■ WORK INSTRUCTION
Print all the records exactly as they stand.

======== SUPPLIED MATERIAL
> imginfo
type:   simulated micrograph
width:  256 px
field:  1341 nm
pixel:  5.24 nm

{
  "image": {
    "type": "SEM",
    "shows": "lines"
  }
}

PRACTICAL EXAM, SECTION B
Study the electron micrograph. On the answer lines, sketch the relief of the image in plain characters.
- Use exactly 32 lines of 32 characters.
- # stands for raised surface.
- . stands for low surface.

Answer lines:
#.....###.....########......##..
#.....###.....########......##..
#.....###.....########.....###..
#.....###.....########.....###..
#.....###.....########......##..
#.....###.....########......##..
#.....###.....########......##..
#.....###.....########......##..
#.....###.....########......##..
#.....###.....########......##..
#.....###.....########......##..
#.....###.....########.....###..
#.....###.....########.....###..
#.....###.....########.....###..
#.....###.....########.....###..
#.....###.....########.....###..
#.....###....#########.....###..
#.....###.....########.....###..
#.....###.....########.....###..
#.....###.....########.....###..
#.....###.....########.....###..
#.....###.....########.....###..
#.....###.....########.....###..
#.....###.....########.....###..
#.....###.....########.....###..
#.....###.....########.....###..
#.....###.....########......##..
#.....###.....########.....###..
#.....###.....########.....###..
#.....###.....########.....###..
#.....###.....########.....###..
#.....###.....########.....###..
================

■ ANSWER SECTION
> imginfo
type:   simulated micrograph
width:  256 px
field:  1341 nm
pixel:  5.24 nm

{
  "image": {
    "type": "SEM",
    "shows": "lines"
  }
}

PRACTICAL EXAM, SECTION B
Study the electron micrograph. On the answer lines, sketch the relief of the image in plain characters.
- Use exactly 32 lines of 32 characters.
- # stands for raised surface.
- . stands for low surface.

Answer lines:
#.....###.....########......##..
#.....###.....########......##..
#.....###.....########.....###..
#.....###.....########.....###..
#.....###.....########......##..
#.....###.....########......##..
#.....###.....########......##..
#.....###.....########......##..
#.....###.....########......##..
#.....###.....########......##..
#.....###.....########......##..
#.....###.....########.....###..
#.....###.....########.....###..
#.....###.....########.....###..
#.....###.....########.....###..
#.....###.....########.....###..
#.....###....#########.....###..
#.....###.....########.....###..
#.....###.....########.....###..
#.....###.....########.....###..
#.....###.....########.....###..
#.....###.....########.....###..
#.....###.....########.....###..
#.....###.....########.....###..
#.....###.....########.....###..
#.....###.....########.....###..
#.....###.....########......##..
#.....###.....########.....###..
#.....###.....########.....###..
#.....###.....########.....###..
#.....###.....########.....###..
#.....###.....########.....###..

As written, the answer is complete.